> [Task item]:
Lift out, unaltered, the lines of the material below between the line holding "Question 1 (1 mark)" and the line holding "feature,value,unit", counting both.

> [Supplied material]:
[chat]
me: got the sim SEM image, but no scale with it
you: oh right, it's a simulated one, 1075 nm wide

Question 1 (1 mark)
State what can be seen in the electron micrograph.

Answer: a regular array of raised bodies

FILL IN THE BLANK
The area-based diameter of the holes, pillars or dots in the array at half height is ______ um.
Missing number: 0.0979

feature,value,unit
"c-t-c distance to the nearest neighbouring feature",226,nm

> [Answer section]:
Question 1 (1 mark)
State what can be seen in the electron micrograph.

Answer: a regular array of raised bodies

FILL IN THE BLANK
The area-based diameter of the holes, pillars or dots in the array at half height is ______ um.
Missing number: 0.0979

feature,value,unit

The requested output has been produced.